TASK ITEM: Every single entry must be reproduced precisely.

INPUT DATA:
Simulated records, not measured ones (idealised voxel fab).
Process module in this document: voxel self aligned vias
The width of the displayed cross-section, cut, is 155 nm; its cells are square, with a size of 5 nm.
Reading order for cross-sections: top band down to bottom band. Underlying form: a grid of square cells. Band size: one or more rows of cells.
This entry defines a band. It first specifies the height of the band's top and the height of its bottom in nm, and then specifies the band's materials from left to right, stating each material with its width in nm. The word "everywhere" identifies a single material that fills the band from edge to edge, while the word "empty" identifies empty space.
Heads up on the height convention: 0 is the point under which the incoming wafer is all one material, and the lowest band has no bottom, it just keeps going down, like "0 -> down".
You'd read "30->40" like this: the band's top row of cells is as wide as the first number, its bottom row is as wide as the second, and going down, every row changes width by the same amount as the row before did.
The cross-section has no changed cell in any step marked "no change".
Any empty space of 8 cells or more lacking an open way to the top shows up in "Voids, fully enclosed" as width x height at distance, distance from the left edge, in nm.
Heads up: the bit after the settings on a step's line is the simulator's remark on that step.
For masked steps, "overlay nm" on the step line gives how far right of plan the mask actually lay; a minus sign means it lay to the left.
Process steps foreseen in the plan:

WRITTEN REPLY:
Simulated records, not measured ones (idealised voxel fab).
Process module in this document: voxel self aligned vias
The width of the displayed cross-section, cut, is 155 nm; its cells are square, with a size of 5 nm.
Reading order for cross-sections: top band down to bottom band. Underlying form: a grid of square cells. Band size: one or more rows of cells.
This entry defines a band. It first specifies the height of the band's top and the height of its bottom in nm, and then specifies the band's materials from left to right, stating each material with its width in nm. The word "everywhere" identifies a single material that fills the band from edge to edge, while the word "empty" identifies empty space.
Heads up on the height convention: 0 is the point under which the incoming wafer is all one material, and the lowest band has no bottom, it just keeps going down, like "0 -> down".
You'd read "30->40" like this: the band's top row of cells is as wide as the first number, its bottom row is as wide as the second, and going down, every row changes width by the same amount as the row before did.
The cross-section has no changed cell in any step marked "no change".
Any empty space of 8 cells or more lacking an open way to the top shows up in "Voids, fully enclosed" as width x height at distance, distance from the left edge, in nm.
Heads up: the bit after the settings on a step's line is the simulator's remark on that step.
For masked steps, "overlay nm" on the step line gives how far right of plan the mask actually lay; a minus sign means it lay to the left.
Process steps foreseen in the plan:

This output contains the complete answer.